Activity:
Without any omission, reproduce the records that follow.

Extracted data:
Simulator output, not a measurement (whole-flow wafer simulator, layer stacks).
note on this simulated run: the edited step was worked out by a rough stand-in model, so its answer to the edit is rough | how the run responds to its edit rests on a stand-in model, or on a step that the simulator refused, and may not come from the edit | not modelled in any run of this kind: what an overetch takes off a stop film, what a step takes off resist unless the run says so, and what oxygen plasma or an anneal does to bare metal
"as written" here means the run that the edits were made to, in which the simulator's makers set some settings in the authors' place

Task answer:
Simulator output, not a measurement (whole-flow wafer simulator, layer stacks).
note on this simulated run: the edited step was worked out by a rough stand-in model, so its answer to the edit is rough | how the run responds to its edit rests on a stand-in model, or on a step that the simulator refused, and may not come from the edit | not modelled in any run of this kind: what an overetch takes off a stop film, what a step takes off resist unless the run says so, and what oxygen plasma or an anneal does to bare metal
"as written" here means the run that the edits were made to, in which the simulator's makers set some settings in the authors' place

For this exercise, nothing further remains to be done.